Task item:
A line containing "Usual settings: source" appears in the material below. Return exactly every line from the first through that one, and only those.

- Opening Delimiter -

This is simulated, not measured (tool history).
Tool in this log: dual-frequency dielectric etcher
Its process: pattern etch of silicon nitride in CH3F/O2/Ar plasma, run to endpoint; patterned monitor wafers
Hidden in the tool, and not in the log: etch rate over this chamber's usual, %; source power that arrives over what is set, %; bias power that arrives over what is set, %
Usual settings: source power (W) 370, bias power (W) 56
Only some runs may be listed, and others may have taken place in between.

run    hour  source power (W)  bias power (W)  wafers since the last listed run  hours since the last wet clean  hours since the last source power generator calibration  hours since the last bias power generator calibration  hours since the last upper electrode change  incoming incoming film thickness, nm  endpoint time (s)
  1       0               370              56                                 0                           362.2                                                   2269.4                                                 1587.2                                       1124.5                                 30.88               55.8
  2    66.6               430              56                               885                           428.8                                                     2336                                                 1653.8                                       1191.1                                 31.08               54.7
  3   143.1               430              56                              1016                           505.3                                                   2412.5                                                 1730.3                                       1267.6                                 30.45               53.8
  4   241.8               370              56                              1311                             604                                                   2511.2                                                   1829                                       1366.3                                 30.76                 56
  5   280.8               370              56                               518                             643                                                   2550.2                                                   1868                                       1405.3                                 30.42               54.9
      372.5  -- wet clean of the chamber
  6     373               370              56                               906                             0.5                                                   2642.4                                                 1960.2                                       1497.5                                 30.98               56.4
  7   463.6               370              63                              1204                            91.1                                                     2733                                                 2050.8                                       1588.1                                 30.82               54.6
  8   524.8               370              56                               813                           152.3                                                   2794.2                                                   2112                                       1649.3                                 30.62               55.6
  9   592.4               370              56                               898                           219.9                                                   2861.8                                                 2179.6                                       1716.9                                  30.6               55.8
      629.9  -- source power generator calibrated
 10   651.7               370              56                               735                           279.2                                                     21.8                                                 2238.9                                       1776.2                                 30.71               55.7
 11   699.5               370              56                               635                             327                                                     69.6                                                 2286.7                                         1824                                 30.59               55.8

- Closing Delimiter -

Worked solution:
This is simulated, not measured (tool history).
Tool in this log: dual-frequency dielectric etcher
Its process: pattern etch of silicon nitride in CH3F/O2/Ar plasma, run to endpoint; patterned monitor wafers
Hidden in the tool, and not in the log: etch rate over this chamber's usual, %; source power that arrives over what is set, %; bias power that arrives over what is set, %
Usual settings: source power (W) 370, bias power (W) 56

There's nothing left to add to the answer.